• **ASSIGNED TASK**
Repeat exactly the lines below that lie between the line with "Killed dies count" and the line with "on the recipe", counting both of those lines as part of the answer.

• • • •
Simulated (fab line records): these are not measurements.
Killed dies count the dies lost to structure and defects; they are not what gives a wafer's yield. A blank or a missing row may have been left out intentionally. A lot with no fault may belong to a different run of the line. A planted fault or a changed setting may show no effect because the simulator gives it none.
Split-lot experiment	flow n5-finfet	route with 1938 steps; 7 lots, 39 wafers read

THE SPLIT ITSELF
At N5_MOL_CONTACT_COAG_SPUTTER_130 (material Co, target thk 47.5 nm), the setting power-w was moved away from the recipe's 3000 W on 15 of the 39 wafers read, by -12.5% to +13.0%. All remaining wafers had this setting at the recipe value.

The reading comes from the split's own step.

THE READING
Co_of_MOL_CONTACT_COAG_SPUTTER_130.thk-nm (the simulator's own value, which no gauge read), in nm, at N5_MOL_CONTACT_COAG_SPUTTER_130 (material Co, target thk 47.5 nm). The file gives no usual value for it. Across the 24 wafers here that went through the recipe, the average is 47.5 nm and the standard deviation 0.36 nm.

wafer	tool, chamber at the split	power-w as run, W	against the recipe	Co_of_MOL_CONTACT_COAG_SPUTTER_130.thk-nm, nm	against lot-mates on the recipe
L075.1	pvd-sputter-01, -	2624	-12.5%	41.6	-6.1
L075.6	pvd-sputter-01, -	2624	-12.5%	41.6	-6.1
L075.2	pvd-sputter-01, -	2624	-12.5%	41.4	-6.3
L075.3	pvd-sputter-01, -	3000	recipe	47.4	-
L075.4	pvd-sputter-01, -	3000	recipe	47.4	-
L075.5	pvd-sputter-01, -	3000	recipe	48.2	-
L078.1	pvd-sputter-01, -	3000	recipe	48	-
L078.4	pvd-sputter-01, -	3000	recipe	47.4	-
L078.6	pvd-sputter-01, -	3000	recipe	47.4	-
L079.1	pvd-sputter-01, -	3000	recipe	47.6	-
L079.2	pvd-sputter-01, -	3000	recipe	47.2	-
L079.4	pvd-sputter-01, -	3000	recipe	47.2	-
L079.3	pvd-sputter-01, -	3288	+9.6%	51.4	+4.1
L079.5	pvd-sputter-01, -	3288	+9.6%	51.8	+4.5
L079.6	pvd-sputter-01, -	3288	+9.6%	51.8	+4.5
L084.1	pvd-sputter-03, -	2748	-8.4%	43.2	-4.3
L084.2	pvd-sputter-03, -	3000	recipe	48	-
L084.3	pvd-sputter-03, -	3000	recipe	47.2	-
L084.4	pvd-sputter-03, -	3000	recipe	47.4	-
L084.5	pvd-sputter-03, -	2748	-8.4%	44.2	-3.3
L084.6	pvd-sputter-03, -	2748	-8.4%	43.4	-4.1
• • • •

• **RESULT**
Killed dies count the dies lost to structure and defects; they are not what gives a wafer's yield. A blank or a missing row may have been left out intentionally. A lot with no fault may belong to a different run of the line. A planted fault or a changed setting may show no effect because the simulator gives it none.
Split-lot experiment	flow n5-finfet	route with 1938 steps; 7 lots, 39 wafers read

THE SPLIT ITSELF
At N5_MOL_CONTACT_COAG_SPUTTER_130 (material Co, target thk 47.5 nm), the setting power-w was moved away from the recipe's 3000 W on 15 of the 39 wafers read, by -12.5% to +13.0%. All remaining wafers had this setting at the recipe value.

The reading comes from the split's own step.

THE READING
Co_of_MOL_CONTACT_COAG_SPUTTER_130.thk-nm (the simulator's own value, which no gauge read), in nm, at N5_MOL_CONTACT_COAG_SPUTTER_130 (material Co, target thk 47.5 nm). The file gives no usual value for it. Across the 24 wafers here that went through the recipe, the average is 47.5 nm and the standard deviation 0.36 nm.

wafer	tool, chamber at the split	power-w as run, W	against the recipe	Co_of_MOL_CONTACT_COAG_SPUTTER_130.thk-nm, nm	against lot-mates on the recipe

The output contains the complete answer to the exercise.